===== Provided data =====
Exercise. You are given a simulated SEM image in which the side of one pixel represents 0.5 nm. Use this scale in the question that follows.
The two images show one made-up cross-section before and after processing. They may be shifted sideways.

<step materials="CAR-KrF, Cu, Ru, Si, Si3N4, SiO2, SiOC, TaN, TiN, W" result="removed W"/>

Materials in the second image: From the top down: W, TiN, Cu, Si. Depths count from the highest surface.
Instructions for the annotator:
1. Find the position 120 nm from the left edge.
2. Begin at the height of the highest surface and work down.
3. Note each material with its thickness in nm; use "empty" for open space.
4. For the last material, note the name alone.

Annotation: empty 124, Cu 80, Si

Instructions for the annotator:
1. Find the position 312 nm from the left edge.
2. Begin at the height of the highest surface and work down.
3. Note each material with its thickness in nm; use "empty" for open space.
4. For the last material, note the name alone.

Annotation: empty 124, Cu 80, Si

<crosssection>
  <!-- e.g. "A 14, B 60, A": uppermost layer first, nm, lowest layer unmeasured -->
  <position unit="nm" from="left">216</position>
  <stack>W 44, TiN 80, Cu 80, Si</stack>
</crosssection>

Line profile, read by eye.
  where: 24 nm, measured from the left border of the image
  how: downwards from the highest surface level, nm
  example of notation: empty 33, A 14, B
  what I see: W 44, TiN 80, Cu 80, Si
=====

* **Task item**:
The expected output is exactly the lines of the listing above between the line holding "how: downwards from" and the line holding "example of notation: empty 33, A 14, B", inclusive.

* **Answer section**:
  how: downwards from the highest surface level, nm
  example of notation: empty 33, A 14, B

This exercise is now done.